(Beginning of AVAILABLE DATA)

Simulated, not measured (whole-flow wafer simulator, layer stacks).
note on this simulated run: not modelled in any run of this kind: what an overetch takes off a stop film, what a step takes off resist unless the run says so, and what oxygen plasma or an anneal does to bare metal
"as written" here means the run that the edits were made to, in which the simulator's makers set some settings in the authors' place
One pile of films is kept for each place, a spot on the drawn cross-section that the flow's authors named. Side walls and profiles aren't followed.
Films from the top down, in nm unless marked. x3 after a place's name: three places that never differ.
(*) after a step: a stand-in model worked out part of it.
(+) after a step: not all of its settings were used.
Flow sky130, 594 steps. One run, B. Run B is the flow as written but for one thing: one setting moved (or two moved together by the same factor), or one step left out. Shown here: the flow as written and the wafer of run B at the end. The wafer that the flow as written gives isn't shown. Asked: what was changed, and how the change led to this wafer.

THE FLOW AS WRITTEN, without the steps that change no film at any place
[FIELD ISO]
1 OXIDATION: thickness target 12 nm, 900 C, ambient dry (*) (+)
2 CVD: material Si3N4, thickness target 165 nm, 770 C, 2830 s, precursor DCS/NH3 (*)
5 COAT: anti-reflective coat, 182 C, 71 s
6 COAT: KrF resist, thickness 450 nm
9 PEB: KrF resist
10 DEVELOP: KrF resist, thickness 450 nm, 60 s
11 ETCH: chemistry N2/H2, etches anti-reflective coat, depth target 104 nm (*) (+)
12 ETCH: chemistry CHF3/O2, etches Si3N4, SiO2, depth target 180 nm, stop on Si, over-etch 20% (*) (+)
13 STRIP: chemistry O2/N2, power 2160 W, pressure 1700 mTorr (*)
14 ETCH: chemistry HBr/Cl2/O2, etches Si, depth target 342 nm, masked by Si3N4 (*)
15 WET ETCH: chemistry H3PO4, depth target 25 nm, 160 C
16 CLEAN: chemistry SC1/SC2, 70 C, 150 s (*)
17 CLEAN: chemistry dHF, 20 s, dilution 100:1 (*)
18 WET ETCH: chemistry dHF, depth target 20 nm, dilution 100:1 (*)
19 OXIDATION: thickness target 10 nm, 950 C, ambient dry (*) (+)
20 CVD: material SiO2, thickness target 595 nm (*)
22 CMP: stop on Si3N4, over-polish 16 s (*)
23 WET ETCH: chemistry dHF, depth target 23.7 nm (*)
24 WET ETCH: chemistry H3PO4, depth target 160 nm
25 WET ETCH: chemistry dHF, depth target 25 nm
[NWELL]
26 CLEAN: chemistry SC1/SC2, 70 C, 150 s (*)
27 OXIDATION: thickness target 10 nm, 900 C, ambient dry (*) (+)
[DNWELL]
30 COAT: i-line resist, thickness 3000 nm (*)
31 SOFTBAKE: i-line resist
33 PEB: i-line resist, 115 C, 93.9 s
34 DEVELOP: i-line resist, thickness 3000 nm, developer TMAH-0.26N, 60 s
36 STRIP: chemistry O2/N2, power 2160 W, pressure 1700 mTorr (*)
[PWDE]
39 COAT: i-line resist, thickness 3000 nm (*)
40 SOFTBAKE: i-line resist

(End of AVAILABLE DATA)

### BRIEF
Give back exactly the lines of the listing above that run from the line with "34 DEVELOP: i-line" to the line with "39 COAT: i-line resist, thickness 3000 nm (*)", inclusive.

### ANSWER BOX
34 DEVELOP: i-line resist, thickness 3000 nm, developer TMAH-0.26N, 60 s
36 STRIP: chemistry O2/N2, power 2160 W, pressure 1700 mTorr (*)
[PWDE]
39 COAT: i-line resist, thickness 3000 nm (*)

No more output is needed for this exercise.